## Required action
Every line from the one containing "Mean VT_ADJUST_LVTN_2_TW at" to the one containing "## 2. WHAT IT IS; WHAT IT IS NOT" in the records below, both included, must be set down exactly, and no other line.

## Dataset content
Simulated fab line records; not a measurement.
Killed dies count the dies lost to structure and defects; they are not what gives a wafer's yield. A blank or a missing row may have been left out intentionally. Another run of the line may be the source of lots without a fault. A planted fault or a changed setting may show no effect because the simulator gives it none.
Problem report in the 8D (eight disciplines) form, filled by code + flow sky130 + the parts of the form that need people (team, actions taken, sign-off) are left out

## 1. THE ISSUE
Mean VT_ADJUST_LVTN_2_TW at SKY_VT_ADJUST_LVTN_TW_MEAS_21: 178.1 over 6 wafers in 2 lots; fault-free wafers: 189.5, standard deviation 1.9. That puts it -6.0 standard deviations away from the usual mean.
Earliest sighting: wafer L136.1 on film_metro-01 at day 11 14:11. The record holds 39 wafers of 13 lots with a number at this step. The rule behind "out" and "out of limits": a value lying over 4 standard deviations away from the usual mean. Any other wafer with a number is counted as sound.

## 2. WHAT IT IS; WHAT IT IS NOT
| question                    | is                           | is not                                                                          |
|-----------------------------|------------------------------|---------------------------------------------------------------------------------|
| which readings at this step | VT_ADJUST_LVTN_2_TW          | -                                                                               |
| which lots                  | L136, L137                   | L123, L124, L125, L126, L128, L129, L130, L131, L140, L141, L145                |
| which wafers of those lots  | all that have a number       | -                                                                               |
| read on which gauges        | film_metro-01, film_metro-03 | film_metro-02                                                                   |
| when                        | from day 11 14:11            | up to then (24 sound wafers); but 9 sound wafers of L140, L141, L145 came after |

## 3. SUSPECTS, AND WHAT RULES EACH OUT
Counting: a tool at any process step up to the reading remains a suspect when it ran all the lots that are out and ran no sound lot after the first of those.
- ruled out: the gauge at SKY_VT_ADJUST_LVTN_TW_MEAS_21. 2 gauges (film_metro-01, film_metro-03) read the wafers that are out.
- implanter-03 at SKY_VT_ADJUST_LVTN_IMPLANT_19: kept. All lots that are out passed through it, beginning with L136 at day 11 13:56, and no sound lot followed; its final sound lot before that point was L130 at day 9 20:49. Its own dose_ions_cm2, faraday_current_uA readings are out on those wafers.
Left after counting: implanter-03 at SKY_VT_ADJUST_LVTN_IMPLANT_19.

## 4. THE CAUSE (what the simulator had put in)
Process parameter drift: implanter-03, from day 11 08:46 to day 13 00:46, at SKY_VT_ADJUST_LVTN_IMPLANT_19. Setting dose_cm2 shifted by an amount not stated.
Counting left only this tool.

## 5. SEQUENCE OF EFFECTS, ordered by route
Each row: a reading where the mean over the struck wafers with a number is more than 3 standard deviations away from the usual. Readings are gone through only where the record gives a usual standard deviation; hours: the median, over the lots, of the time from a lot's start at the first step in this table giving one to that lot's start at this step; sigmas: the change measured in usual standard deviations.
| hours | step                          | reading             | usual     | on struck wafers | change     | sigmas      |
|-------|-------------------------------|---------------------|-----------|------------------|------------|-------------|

## Task response
Mean VT_ADJUST_LVTN_2_TW at SKY_VT_ADJUST_LVTN_TW_MEAS_21: 178.1 over 6 wafers in 2 lots; fault-free wafers: 189.5, standard deviation 1.9. That puts it -6.0 standard deviations away from the usual mean.
Earliest sighting: wafer L136.1 on film_metro-01 at day 11 14:11. The record holds 39 wafers of 13 lots with a number at this step. The rule behind "out" and "out of limits": a value lying over 4 standard deviations away from the usual mean. Any other wafer with a number is counted as sound.

## 2. WHAT IT IS; WHAT IT IS NOT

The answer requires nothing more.